Each line below from the one containing "in the sample" through the one containing "Rule: a lot" is to be given again exactly, and no line outside that span.

++++++++

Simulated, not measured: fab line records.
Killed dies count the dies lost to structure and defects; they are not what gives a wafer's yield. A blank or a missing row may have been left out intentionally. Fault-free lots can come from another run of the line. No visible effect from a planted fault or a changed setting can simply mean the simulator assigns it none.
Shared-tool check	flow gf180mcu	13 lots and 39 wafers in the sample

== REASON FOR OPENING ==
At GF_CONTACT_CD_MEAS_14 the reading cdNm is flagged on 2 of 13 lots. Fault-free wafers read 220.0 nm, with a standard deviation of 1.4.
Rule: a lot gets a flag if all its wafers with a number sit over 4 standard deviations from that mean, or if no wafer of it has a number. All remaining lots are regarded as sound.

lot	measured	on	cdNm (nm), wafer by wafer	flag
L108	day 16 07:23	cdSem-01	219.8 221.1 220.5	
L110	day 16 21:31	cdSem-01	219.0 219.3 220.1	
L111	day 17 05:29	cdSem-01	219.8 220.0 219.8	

++++++++

TASK OUTPUT >>
Shared-tool check	flow gf180mcu	13 lots and 39 wafers in the sample

== REASON FOR OPENING ==
At GF_CONTACT_CD_MEAS_14 the reading cdNm is flagged on 2 of 13 lots. Fault-free wafers read 220.0 nm, with a standard deviation of 1.4.
Rule: a lot gets a flag if all its wafers with a number sit over 4 standard deviations from that mean, or if no wafer of it has a number. All remaining lots are regarded as sound.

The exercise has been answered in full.